*Activity*
Up to and including the line with "Process: draws dissolved", please set down the entries below exactly, starting from the first line.

*Supplied records*
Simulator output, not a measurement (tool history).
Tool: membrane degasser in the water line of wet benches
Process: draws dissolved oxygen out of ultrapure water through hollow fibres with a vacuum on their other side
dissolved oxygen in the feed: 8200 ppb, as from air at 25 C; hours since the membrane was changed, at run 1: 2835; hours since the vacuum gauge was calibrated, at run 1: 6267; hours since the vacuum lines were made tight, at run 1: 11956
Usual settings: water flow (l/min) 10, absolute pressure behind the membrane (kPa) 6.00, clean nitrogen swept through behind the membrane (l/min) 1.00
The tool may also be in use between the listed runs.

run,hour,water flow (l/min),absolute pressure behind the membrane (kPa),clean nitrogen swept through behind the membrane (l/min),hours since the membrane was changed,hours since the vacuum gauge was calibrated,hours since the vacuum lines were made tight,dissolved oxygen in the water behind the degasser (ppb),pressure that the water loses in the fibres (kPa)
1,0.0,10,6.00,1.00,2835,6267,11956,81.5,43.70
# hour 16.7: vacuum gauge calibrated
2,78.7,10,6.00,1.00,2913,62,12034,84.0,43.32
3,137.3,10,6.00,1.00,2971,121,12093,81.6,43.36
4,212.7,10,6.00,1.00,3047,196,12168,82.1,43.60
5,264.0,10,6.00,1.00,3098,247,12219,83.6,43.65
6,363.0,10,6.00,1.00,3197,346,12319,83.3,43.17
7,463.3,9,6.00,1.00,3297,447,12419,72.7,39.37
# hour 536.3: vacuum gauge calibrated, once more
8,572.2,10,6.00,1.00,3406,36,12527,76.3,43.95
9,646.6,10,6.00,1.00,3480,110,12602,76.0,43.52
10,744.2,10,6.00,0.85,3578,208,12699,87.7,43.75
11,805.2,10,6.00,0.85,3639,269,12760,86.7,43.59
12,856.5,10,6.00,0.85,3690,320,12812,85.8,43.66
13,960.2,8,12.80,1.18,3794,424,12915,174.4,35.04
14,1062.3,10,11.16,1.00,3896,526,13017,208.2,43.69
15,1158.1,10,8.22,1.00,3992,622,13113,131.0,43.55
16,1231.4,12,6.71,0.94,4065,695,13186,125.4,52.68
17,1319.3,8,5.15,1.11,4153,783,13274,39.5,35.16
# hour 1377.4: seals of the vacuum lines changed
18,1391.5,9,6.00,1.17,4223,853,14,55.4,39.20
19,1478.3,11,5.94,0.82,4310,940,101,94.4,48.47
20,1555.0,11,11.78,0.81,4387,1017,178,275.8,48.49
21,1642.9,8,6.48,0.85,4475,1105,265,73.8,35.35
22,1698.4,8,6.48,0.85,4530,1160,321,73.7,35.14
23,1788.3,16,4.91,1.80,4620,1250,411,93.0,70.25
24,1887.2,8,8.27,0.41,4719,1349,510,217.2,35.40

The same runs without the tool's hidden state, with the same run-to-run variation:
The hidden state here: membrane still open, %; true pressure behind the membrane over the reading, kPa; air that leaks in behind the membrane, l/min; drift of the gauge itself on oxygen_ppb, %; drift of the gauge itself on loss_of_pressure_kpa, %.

*Exercise result*
Simulator output, not a measurement (tool history).
Tool: membrane degasser in the water line of wet benches
Process: draws dissolved oxygen out of ultrapure water through hollow fibres with a vacuum on their other side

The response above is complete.